## DATA SECTION
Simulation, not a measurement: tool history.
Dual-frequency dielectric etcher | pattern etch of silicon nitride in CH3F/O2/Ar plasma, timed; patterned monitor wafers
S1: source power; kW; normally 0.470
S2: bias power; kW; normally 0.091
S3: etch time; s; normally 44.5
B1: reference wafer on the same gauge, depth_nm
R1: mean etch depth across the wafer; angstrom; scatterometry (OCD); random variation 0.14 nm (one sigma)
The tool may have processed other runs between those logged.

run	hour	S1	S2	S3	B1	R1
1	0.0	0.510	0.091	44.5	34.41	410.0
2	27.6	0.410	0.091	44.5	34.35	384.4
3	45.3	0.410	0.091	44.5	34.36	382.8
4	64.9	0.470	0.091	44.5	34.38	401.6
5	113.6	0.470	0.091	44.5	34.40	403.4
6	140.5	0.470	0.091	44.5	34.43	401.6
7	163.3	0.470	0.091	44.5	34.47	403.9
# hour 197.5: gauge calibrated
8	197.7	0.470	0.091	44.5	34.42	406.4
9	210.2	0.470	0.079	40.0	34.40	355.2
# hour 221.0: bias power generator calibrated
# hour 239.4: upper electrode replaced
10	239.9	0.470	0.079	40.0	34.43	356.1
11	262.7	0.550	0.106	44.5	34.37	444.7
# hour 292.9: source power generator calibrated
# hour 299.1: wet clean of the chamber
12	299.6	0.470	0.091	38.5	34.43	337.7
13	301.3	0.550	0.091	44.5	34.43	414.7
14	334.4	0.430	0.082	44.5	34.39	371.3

## TASK ITEM
Repeat all the records without altering a single word.

## YOUR RESPONSE
Simulation, not a measurement: tool history.
Dual-frequency dielectric etcher | pattern etch of silicon nitride in CH3F/O2/Ar plasma, timed; patterned monitor wafers
S1: source power; kW; normally 0.470
S2: bias power; kW; normally 0.091
S3: etch time; s; normally 44.5
B1: reference wafer on the same gauge, depth_nm
R1: mean etch depth across the wafer; angstrom; scatterometry (OCD); random variation 0.14 nm (one sigma)
The tool may have processed other runs between those logged.

run	hour	S1	S2	S3	B1	R1
1	0.0	0.510	0.091	44.5	34.41	410.0
2	27.6	0.410	0.091	44.5	34.35	384.4
3	45.3	0.410	0.091	44.5	34.36	382.8
4	64.9	0.470	0.091	44.5	34.38	401.6
5	113.6	0.470	0.091	44.5	34.40	403.4
6	140.5	0.470	0.091	44.5	34.43	401.6
7	163.3	0.470	0.091	44.5	34.47	403.9
# hour 197.5: gauge calibrated
8	197.7	0.470	0.091	44.5	34.42	406.4
9	210.2	0.470	0.079	40.0	34.40	355.2
# hour 221.0: bias power generator calibrated
# hour 239.4: upper electrode replaced
10	239.9	0.470	0.079	40.0	34.43	356.1
11	262.7	0.550	0.106	44.5	34.37	444.7
# hour 292.9: source power generator calibrated
# hour 299.1: wet clean of the chamber
12	299.6	0.470	0.091	38.5	34.43	337.7
13	301.3	0.550	0.091	44.5	34.43	414.7
14	334.4	0.430	0.082	44.5	34.39	371.3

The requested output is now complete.